_Work order_
Up to and including the line with "Fleet log. Kind", please reproduce the lines below exactly, beginning with the first.

▬▬▬▬▬▬

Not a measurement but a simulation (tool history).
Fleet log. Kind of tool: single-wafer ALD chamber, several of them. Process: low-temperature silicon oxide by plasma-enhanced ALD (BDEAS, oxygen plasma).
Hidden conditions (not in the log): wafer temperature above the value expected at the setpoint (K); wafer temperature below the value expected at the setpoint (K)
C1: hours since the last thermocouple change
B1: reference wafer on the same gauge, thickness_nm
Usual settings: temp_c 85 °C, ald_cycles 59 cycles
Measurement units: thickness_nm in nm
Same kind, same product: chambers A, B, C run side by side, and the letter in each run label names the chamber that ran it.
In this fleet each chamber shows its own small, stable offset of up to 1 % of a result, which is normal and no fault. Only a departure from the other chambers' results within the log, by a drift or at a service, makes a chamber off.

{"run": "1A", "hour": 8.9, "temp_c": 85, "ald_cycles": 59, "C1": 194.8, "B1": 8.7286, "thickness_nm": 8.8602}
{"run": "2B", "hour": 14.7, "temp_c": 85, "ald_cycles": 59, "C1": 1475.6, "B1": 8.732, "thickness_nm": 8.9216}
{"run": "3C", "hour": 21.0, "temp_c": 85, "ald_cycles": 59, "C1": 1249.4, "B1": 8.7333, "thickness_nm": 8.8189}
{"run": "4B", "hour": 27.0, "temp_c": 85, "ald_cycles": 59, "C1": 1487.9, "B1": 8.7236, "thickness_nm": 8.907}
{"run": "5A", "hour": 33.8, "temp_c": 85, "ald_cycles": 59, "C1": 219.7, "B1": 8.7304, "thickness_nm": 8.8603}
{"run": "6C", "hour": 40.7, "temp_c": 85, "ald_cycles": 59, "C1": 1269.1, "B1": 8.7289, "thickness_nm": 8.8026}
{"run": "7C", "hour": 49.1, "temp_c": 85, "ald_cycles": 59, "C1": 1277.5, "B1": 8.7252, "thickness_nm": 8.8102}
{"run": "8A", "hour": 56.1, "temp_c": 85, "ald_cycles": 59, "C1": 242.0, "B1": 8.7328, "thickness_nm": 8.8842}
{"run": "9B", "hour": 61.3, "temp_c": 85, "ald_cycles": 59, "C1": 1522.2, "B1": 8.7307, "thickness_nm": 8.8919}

▬▬▬▬▬▬

_Solution_
Not a measurement but a simulation (tool history).
Fleet log. Kind of tool: single-wafer ALD chamber, several of them. Process: low-temperature silicon oxide by plasma-enhanced ALD (BDEAS, oxygen plasma).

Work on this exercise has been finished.